◆ **GIVEN ENTRIES**
☆ ☆ ☆ ☆ ☆ ☆ ☆
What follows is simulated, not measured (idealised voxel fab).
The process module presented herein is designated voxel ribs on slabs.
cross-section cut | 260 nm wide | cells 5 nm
☆ ☆ ☆ ☆ ☆ ☆ ☆

◆ **WORK INSTRUCTION**
Retype the material in full, character for character.

◆ **TASK SOLUTION**
What follows is simulated, not measured (idealised voxel fab).
The process module presented herein is designated voxel ribs on slabs.
cross-section cut | 260 nm wide | cells 5 nm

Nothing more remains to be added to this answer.